### ACTIVITY
Copy every line below. Do not alter any of them.

====== PROVIDED DATA ======

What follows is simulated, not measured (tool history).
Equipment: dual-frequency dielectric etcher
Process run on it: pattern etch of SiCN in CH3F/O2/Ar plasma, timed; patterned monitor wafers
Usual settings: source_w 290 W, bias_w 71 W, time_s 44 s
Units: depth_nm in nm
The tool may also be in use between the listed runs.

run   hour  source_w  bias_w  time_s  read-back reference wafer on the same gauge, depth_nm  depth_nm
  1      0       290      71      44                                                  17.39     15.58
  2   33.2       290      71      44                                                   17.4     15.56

======

### RESPONSE
What follows is simulated, not measured (tool history).
Equipment: dual-frequency dielectric etcher
Process run on it: pattern etch of SiCN in CH3F/O2/Ar plasma, timed; patterned monitor wafers
Usual settings: source_w 290 W, bias_w 71 W, time_s 44 s
Units: depth_nm in nm
The tool may also be in use between the listed runs.

run   hour  source_w  bias_w  time_s  read-back reference wafer on the same gauge, depth_nm  depth_nm
  1      0       290      71      44                                                  17.39     15.58
  2   33.2       290      71      44                                                   17.4     15.56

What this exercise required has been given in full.